■ Activity ■
Your task is to retype each line of the data below exactly.

■ Data listing ■
▬▬▬▬▬▬
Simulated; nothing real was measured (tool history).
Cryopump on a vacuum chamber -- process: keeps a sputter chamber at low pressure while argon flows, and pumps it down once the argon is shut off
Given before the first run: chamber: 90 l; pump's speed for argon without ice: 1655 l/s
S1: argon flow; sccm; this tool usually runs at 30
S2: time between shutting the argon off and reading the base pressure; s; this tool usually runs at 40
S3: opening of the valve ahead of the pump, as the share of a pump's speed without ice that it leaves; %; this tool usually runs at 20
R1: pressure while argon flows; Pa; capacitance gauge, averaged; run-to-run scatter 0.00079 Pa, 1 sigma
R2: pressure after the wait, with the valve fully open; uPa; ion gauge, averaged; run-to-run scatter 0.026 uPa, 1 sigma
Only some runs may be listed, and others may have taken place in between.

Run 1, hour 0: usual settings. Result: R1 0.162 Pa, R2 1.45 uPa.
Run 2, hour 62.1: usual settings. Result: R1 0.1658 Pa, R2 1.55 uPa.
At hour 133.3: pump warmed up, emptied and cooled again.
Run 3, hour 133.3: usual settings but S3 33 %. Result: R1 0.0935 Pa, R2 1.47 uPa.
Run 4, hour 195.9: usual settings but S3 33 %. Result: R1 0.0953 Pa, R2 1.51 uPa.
▬▬▬▬▬▬

■ Answer space ■
Simulated; nothing real was measured (tool history).
Cryopump on a vacuum chamber -- process: keeps a sputter chamber at low pressure while argon flows, and pumps it down once the argon is shut off
Given before the first run: chamber: 90 l; pump's speed for argon without ice: 1655 l/s
S1: argon flow; sccm; this tool usually runs at 30
S2: time between shutting the argon off and reading the base pressure; s; this tool usually runs at 40
S3: opening of the valve ahead of the pump, as the share of a pump's speed without ice that it leaves; %; this tool usually runs at 20
R1: pressure while argon flows; Pa; capacitance gauge, averaged; run-to-run scatter 0.00079 Pa, 1 sigma
R2: pressure after the wait, with the valve fully open; uPa; ion gauge, averaged; run-to-run scatter 0.026 uPa, 1 sigma
Only some runs may be listed, and others may have taken place in between.

Run 1, hour 0: usual settings. Result: R1 0.162 Pa, R2 1.45 uPa.
Run 2, hour 62.1: usual settings. Result: R1 0.1658 Pa, R2 1.55 uPa.
At hour 133.3: pump warmed up, emptied and cooled again.
Run 3, hour 133.3: usual settings but S3 33 %. Result: R1 0.0935 Pa, R2 1.47 uPa.
Run 4, hour 195.9: usual settings but S3 33 %. Result: R1 0.0953 Pa, R2 1.51 uPa.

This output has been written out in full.